━━━━━━━━━━━━━━━━━━━━

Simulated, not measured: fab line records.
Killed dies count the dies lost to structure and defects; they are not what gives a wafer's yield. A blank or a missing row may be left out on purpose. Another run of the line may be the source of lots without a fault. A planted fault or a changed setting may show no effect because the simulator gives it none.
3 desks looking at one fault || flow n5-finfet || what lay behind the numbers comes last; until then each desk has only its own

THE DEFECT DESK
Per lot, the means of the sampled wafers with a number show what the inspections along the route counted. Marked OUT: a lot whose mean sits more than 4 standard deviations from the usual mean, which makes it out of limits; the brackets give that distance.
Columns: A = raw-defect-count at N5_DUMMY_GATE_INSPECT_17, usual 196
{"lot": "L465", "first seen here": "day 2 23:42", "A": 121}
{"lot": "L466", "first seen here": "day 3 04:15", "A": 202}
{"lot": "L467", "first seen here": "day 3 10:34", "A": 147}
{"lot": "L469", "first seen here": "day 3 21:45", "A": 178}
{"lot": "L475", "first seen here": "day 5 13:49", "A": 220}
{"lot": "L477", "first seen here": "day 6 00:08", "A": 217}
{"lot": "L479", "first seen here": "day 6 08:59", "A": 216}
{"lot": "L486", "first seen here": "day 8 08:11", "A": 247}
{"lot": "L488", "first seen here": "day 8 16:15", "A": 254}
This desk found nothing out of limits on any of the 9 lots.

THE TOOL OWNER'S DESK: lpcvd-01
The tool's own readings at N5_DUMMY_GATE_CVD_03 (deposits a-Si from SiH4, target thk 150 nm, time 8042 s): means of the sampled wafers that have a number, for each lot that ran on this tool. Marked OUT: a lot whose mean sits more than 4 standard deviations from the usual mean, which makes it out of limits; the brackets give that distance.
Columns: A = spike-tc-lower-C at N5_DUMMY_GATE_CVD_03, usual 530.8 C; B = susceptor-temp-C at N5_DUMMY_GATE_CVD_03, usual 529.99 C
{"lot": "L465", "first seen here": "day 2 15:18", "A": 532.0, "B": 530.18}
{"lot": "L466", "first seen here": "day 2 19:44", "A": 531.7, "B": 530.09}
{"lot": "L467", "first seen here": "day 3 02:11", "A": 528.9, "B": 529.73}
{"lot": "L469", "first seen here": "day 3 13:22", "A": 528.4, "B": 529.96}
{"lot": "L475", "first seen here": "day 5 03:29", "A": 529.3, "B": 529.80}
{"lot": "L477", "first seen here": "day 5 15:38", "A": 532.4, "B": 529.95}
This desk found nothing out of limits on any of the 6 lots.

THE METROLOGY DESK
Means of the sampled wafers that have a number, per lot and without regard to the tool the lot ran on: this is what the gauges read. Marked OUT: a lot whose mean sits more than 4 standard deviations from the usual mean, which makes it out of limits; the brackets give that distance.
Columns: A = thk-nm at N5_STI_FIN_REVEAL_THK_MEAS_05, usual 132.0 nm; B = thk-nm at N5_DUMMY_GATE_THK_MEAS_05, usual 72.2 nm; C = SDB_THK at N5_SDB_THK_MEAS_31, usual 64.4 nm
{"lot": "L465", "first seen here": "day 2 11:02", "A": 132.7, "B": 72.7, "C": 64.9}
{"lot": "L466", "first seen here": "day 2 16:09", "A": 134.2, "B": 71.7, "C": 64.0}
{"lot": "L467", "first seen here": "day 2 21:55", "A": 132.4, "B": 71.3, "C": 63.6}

━━━━━━━━━━━━━━━━━━━━

Work order: Each line from the start of the listing through the line with "THE DEFECT DESK" is to be restated verbatim, both ends included.

Exercise output:
Simulated, not measured: fab line records.
Killed dies count the dies lost to structure and defects; they are not what gives a wafer's yield. A blank or a missing row may be left out on purpose. Another run of the line may be the source of lots without a fault. A planted fault or a changed setting may show no effect because the simulator gives it none.
3 desks looking at one fault || flow n5-finfet || what lay behind the numbers comes last; until then each desk has only its own

THE DEFECT DESK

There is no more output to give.